§ **Work item**
Beginning with the first line, transcribe the entries below exactly through the line containing "step 12, PVD", inclusive.

'''

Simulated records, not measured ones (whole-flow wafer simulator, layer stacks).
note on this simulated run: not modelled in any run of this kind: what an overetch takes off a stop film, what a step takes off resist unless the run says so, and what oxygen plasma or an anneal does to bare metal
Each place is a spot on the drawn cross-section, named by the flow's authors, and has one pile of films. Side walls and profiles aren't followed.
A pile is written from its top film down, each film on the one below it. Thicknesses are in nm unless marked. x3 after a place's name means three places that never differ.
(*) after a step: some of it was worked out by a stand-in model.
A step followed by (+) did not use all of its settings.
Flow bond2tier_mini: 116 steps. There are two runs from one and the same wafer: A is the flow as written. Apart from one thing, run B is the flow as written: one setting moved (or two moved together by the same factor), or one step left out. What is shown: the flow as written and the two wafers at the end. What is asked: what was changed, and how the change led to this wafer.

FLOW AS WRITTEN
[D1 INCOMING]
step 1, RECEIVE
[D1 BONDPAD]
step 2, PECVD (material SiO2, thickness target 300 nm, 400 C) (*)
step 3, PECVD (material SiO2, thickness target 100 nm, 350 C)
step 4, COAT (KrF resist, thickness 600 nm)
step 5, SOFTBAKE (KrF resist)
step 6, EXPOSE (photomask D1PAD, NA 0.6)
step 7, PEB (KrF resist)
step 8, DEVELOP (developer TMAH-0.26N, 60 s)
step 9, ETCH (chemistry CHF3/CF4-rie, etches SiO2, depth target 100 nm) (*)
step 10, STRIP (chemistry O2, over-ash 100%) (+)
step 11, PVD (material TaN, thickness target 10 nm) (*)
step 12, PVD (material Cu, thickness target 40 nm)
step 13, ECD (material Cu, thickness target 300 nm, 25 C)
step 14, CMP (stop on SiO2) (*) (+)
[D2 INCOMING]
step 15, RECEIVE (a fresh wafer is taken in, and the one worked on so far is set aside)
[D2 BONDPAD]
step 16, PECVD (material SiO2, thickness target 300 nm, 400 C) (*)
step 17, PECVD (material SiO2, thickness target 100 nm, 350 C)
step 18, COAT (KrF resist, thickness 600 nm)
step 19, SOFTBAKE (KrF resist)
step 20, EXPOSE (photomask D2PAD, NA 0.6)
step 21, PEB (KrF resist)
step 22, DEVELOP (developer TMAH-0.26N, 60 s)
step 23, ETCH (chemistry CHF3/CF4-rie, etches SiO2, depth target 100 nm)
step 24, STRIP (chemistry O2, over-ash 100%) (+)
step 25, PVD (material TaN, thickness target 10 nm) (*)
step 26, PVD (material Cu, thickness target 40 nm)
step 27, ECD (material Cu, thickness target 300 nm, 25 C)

'''

§ **Task solution**
Simulated records, not measured ones (whole-flow wafer simulator, layer stacks).
note on this simulated run: not modelled in any run of this kind: what an overetch takes off a stop film, what a step takes off resist unless the run says so, and what oxygen plasma or an anneal does to bare metal
Each place is a spot on the drawn cross-section, named by the flow's authors, and has one pile of films. Side walls and profiles aren't followed.
A pile is written from its top film down, each film on the one below it. Thicknesses are in nm unless marked. x3 after a place's name means three places that never differ.
(*) after a step: some of it was worked out by a stand-in model.
A step followed by (+) did not use all of its settings.
Flow bond2tier_mini: 116 steps. There are two runs from one and the same wafer: A is the flow as written. Apart from one thing, run B is the flow as written: one setting moved (or two moved together by the same factor), or one step left out. What is shown: the flow as written and the two wafers at the end. What is asked: what was changed, and how the change led to this wafer.

FLOW AS WRITTEN
[D1 INCOMING]
step 1, RECEIVE
[D1 BONDPAD]
step 2, PECVD (material SiO2, thickness target 300 nm, 400 C) (*)
step 3, PECVD (material SiO2, thickness target 100 nm, 350 C)
step 4, COAT (KrF resist, thickness 600 nm)
step 5, SOFTBAKE (KrF resist)
step 6, EXPOSE (photomask D1PAD, NA 0.6)
step 7, PEB (KrF resist)
step 8, DEVELOP (developer TMAH-0.26N, 60 s)
step 9, ETCH (chemistry CHF3/CF4-rie, etches SiO2, depth target 100 nm) (*)
step 10, STRIP (chemistry O2, over-ash 100%) (+)
step 11, PVD (material TaN, thickness target 10 nm) (*)
step 12, PVD (material Cu, thickness target 40 nm)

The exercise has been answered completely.